■ ■ ■ ■

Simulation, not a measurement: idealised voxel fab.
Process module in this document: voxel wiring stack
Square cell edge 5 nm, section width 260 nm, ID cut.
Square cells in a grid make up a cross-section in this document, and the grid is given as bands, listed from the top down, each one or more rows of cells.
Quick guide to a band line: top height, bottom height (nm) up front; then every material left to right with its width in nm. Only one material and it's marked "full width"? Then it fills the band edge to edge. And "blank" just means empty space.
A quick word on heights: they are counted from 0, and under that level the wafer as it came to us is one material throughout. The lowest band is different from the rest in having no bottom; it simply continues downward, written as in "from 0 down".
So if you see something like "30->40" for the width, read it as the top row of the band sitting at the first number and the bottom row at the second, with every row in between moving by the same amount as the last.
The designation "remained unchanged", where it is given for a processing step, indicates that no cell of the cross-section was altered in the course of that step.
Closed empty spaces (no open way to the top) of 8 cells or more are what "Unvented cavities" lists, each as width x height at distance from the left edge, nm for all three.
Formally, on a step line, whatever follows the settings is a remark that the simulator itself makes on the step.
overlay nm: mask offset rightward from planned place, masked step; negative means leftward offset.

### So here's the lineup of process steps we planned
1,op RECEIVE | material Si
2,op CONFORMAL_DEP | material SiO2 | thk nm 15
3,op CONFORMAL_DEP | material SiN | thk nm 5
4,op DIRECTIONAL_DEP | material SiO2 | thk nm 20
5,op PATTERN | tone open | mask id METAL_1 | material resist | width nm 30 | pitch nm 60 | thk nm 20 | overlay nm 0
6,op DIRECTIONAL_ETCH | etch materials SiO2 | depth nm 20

■ ■ ■ ■

#### [Requirement]
Return all of the material exactly as written, from the first line through the last.

#### [Exercise answer]
Simulation, not a measurement: idealised voxel fab.
Process module in this document: voxel wiring stack
Square cell edge 5 nm, section width 260 nm, ID cut.
Square cells in a grid make up a cross-section in this document, and the grid is given as bands, listed from the top down, each one or more rows of cells.
Quick guide to a band line: top height, bottom height (nm) up front; then every material left to right with its width in nm. Only one material and it's marked "full width"? Then it fills the band edge to edge. And "blank" just means empty space.
A quick word on heights: they are counted from 0, and under that level the wafer as it came to us is one material throughout. The lowest band is different from the rest in having no bottom; it simply continues downward, written as in "from 0 down".
So if you see something like "30->40" for the width, read it as the top row of the band sitting at the first number and the bottom row at the second, with every row in between moving by the same amount as the last.
The designation "remained unchanged", where it is given for a processing step, indicates that no cell of the cross-section was altered in the course of that step.
Closed empty spaces (no open way to the top) of 8 cells or more are what "Unvented cavities" lists, each as width x height at distance from the left edge, nm for all three.
Formally, on a step line, whatever follows the settings is a remark that the simulator itself makes on the step.
overlay nm: mask offset rightward from planned place, masked step; negative means leftward offset.

### So here's the lineup of process steps we planned
1,op RECEIVE | material Si
2,op CONFORMAL_DEP | material SiO2 | thk nm 15
3,op CONFORMAL_DEP | material SiN | thk nm 5
4,op DIRECTIONAL_DEP | material SiO2 | thk nm 20
5,op PATTERN | tone open | mask id METAL_1 | material resist | width nm 30 | pitch nm 60 | thk nm 20 | overlay nm 0
6,op DIRECTIONAL_ETCH | etch materials SiO2 | depth nm 20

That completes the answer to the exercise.